» Exercise
Write out the entire listing exactly, so that each line matches the original.

[Opening Dataset entries section]

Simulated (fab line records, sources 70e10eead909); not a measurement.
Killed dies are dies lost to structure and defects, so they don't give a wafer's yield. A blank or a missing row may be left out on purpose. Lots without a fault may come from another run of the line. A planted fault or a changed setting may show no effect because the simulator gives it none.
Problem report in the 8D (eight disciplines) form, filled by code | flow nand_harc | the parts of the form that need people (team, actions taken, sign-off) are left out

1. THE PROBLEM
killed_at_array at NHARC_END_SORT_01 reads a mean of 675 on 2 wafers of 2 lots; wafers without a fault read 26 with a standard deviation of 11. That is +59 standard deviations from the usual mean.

[Closing Dataset entries section]

» Exercise result
Simulated (fab line records, sources 70e10eead909); not a measurement.
Killed dies are dies lost to structure and defects, so they don't give a wafer's yield. A blank or a missing row may be left out on purpose. Lots without a fault may come from another run of the line. A planted fault or a changed setting may show no effect because the simulator gives it none.
Problem report in the 8D (eight disciplines) form, filled by code | flow nand_harc | the parts of the form that need people (team, actions taken, sign-off) are left out

1. THE PROBLEM
killed_at_array at NHARC_END_SORT_01 reads a mean of 675 on 2 wafers of 2 lots; wafers without a fault read 26 with a standard deviation of 11. That is +59 standard deviations from the usual mean.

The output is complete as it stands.